____ Record excerpts

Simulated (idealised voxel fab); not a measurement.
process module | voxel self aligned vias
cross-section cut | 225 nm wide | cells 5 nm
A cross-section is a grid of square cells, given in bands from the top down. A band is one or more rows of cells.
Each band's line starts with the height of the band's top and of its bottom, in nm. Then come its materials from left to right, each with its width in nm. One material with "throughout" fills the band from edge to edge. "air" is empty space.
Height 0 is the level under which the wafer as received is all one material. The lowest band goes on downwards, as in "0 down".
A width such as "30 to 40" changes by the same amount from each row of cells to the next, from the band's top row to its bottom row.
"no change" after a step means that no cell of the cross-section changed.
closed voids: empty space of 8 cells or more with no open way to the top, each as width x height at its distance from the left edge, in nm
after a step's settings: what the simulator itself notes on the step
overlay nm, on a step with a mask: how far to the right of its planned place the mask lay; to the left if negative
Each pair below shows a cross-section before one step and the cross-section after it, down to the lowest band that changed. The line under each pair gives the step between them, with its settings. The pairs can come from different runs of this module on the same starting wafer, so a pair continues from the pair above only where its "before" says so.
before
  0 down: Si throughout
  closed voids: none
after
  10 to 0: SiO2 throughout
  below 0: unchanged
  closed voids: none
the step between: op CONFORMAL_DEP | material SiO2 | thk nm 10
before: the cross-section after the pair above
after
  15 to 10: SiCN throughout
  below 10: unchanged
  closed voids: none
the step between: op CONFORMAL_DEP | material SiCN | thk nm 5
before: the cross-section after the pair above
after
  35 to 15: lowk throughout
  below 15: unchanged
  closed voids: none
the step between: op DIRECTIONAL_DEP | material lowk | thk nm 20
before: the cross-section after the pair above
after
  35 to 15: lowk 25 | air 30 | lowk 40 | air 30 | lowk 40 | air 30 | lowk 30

________

Verbatim and in full, return the listing above.

Simulated (idealised voxel fab); not a measurement.
process module | voxel self aligned vias
cross-section cut | 225 nm wide | cells 5 nm
A cross-section is a grid of square cells, given in bands from the top down. A band is one or more rows of cells.
Each band's line starts with the height of the band's top and of its bottom, in nm. Then come its materials from left to right, each with its width in nm. One material with "throughout" fills the band from edge to edge. "air" is empty space.
Height 0 is the level under which the wafer as received is all one material. The lowest band goes on downwards, as in "0 down".
A width such as "30 to 40" changes by the same amount from each row of cells to the next, from the band's top row to its bottom row.
"no change" after a step means that no cell of the cross-section changed.
closed voids: empty space of 8 cells or more with no open way to the top, each as width x height at its distance from the left edge, in nm
after a step's settings: what the simulator itself notes on the step
overlay nm, on a step with a mask: how far to the right of its planned place the mask lay; to the left if negative
Each pair below shows a cross-section before one step and the cross-section after it, down to the lowest band that changed. The line under each pair gives the step between them, with its settings. The pairs can come from different runs of this module on the same starting wafer, so a pair continues from the pair above only where its "before" says so.
before
  0 down: Si throughout
  closed voids: none
after
  10 to 0: SiO2 throughout
  below 0: unchanged
  closed voids: none
the step between: op CONFORMAL_DEP | material SiO2 | thk nm 10
before: the cross-section after the pair above
after
  15 to 10: SiCN throughout
  below 10: unchanged
  closed voids: none
the step between: op CONFORMAL_DEP | material SiCN | thk nm 5
before: the cross-section after the pair above
after
  35 to 15: lowk throughout
  below 15: unchanged
  closed voids: none
the step between: op DIRECTIONAL_DEP | material lowk | thk nm 20
before: the cross-section after the pair above
after
  35 to 15: lowk 25 | air 30 | lowk 40 | air 30 | lowk 40 | air 30 | lowk 30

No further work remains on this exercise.